** RECORDS SUPPLIED **
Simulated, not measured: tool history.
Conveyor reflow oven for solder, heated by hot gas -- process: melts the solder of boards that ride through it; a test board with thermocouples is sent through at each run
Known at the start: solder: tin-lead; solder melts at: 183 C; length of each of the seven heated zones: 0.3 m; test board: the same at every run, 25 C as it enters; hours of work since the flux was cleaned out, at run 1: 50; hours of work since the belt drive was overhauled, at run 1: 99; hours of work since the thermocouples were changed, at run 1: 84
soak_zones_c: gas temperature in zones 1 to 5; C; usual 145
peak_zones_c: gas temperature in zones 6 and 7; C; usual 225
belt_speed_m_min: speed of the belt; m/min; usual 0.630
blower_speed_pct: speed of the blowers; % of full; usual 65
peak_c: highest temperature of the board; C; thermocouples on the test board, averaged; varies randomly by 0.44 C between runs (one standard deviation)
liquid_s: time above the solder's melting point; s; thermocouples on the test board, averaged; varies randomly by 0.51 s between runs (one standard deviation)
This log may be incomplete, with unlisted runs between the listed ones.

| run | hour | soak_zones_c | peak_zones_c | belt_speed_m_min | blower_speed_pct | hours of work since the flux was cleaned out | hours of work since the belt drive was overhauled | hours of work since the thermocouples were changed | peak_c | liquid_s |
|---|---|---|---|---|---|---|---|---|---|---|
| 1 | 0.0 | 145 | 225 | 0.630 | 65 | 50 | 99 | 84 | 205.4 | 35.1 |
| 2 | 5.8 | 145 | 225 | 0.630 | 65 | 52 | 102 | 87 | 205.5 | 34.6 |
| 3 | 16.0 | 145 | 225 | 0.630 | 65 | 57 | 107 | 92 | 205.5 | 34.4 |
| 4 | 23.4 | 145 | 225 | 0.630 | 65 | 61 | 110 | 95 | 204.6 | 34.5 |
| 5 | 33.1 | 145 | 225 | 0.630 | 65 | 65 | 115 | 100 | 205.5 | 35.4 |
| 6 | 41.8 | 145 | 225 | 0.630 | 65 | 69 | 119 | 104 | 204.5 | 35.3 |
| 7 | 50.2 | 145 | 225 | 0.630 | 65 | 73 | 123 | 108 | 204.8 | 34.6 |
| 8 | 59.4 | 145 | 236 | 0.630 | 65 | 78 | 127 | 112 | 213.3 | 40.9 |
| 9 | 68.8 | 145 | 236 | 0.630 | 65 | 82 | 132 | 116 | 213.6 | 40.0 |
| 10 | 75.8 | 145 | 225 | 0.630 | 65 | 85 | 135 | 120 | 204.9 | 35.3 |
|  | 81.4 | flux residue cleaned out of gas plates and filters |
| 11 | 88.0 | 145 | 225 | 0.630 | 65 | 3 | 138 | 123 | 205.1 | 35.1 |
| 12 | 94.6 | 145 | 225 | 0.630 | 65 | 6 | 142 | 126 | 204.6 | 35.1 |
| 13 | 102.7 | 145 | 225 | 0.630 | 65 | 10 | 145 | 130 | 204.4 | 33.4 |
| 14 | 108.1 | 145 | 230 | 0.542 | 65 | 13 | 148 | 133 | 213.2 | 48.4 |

** ASSIGNED TASK **
What you give back should be only the lines of the records above, starting at the line with "blower_speed_pct: speed of" and ending at the line with "205.5 | 34.6 |", restated word for word.

** TASK OUTPUT **
blower_speed_pct: speed of the blowers; % of full; usual 65
peak_c: highest temperature of the board; C; thermocouples on the test board, averaged; varies randomly by 0.44 C between runs (one standard deviation)
liquid_s: time above the solder's melting point; s; thermocouples on the test board, averaged; varies randomly by 0.51 s between runs (one standard deviation)
This log may be incomplete, with unlisted runs between the listed ones.

| run | hour | soak_zones_c | peak_zones_c | belt_speed_m_min | blower_speed_pct | hours of work since the flux was cleaned out | hours of work since the belt drive was overhauled | hours of work since the thermocouples were changed | peak_c | liquid_s |
|---|---|---|---|---|---|---|---|---|---|---|
| 1 | 0.0 | 145 | 225 | 0.630 | 65 | 50 | 99 | 84 | 205.4 | 35.1 |
| 2 | 5.8 | 145 | 225 | 0.630 | 65 | 52 | 102 | 87 | 205.5 | 34.6 |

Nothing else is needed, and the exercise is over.